## Provided material
++++
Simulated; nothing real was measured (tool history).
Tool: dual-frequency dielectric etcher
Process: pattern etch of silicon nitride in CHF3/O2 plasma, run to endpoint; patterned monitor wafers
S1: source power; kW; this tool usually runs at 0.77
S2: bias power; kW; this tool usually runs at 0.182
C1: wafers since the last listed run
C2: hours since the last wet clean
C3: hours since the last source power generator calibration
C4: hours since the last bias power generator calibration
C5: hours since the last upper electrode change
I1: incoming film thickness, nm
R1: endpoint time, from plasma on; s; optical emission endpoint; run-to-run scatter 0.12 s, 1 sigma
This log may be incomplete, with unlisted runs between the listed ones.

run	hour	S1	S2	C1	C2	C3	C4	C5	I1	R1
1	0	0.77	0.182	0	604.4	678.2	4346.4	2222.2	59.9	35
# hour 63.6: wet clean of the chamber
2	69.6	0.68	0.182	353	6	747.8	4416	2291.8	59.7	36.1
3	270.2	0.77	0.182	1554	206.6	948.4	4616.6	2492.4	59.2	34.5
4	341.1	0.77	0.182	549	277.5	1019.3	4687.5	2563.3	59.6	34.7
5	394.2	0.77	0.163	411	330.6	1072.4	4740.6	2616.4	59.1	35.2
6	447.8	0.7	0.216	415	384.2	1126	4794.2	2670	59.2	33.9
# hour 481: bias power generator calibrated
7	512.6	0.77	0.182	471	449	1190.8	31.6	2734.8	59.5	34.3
++++

Repeat, word for word, all the lines above.

## Reply
Simulated; nothing real was measured (tool history).
Tool: dual-frequency dielectric etcher
Process: pattern etch of silicon nitride in CHF3/O2 plasma, run to endpoint; patterned monitor wafers
S1: source power; kW; this tool usually runs at 0.77
S2: bias power; kW; this tool usually runs at 0.182
C1: wafers since the last listed run
C2: hours since the last wet clean
C3: hours since the last source power generator calibration
C4: hours since the last bias power generator calibration
C5: hours since the last upper electrode change
I1: incoming film thickness, nm
R1: endpoint time, from plasma on; s; optical emission endpoint; run-to-run scatter 0.12 s, 1 sigma
This log may be incomplete, with unlisted runs between the listed ones.

run	hour	S1	S2	C1	C2	C3	C4	C5	I1	R1
1	0	0.77	0.182	0	604.4	678.2	4346.4	2222.2	59.9	35
# hour 63.6: wet clean of the chamber
2	69.6	0.68	0.182	353	6	747.8	4416	2291.8	59.7	36.1
3	270.2	0.77	0.182	1554	206.6	948.4	4616.6	2492.4	59.2	34.5
4	341.1	0.77	0.182	549	277.5	1019.3	4687.5	2563.3	59.6	34.7
5	394.2	0.77	0.163	411	330.6	1072.4	4740.6	2616.4	59.1	35.2
6	447.8	0.7	0.216	415	384.2	1126	4794.2	2670	59.2	33.9
# hour 481: bias power generator calibrated
7	512.6	0.77	0.182	471	449	1190.8	31.6	2734.8	59.5	34.3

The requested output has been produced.